▸ **Work task**: Please retype the records below exactly, from the first line down to and including the line with "P2: hard-mask etch".

▸ **Entries provided**:
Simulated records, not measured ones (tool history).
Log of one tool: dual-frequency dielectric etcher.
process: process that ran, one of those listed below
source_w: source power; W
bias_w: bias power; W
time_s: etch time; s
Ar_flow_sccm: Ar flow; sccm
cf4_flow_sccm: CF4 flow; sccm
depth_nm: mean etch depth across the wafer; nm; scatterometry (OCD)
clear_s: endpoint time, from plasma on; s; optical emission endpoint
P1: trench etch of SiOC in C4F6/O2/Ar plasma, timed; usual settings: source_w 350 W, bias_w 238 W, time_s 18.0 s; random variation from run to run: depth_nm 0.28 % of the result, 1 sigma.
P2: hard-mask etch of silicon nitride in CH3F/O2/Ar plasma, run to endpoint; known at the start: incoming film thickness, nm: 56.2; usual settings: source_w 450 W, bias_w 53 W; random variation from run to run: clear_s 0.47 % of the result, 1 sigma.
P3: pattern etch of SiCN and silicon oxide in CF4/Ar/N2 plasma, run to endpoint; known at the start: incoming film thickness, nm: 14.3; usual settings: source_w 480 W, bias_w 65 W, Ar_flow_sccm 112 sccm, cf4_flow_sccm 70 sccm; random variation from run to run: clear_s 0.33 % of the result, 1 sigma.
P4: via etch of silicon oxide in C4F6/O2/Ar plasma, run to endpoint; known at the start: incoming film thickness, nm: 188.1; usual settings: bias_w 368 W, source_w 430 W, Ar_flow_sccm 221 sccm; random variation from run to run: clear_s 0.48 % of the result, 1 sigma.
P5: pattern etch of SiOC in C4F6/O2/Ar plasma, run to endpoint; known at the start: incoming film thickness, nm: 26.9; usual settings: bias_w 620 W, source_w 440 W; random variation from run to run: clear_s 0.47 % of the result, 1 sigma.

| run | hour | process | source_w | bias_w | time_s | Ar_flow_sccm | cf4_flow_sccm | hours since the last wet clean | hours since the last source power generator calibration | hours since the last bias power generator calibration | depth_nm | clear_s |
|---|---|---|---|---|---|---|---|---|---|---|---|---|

▸ **Your solution**:
Simulated records, not measured ones (tool history).
Log of one tool: dual-frequency dielectric etcher.
process: process that ran, one of those listed below
source_w: source power; W
bias_w: bias power; W
time_s: etch time; s
Ar_flow_sccm: Ar flow; sccm
cf4_flow_sccm: CF4 flow; sccm
depth_nm: mean etch depth across the wafer; nm; scatterometry (OCD)
clear_s: endpoint time, from plasma on; s; optical emission endpoint
P1: trench etch of SiOC in C4F6/O2/Ar plasma, timed; usual settings: source_w 350 W, bias_w 238 W, time_s 18.0 s; random variation from run to run: depth_nm 0.28 % of the result, 1 sigma.
P2: hard-mask etch of silicon nitride in CH3F/O2/Ar plasma, run to endpoint; known at the start: incoming film thickness, nm: 56.2; usual settings: source_w 450 W, bias_w 53 W; random variation from run to run: clear_s 0.47 % of the result, 1 sigma.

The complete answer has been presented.